Assignment ->
Exactly as given, reproduce the records in full.

(Supplied material)
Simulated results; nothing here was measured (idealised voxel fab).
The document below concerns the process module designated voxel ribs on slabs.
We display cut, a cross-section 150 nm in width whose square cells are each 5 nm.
(End Supplied material)

Problem solution ->
Simulated results; nothing here was measured (idealised voxel fab).
The document below concerns the process module designated voxel ribs on slabs.
We display cut, a cross-section 150 nm in width whose square cells are each 5 nm.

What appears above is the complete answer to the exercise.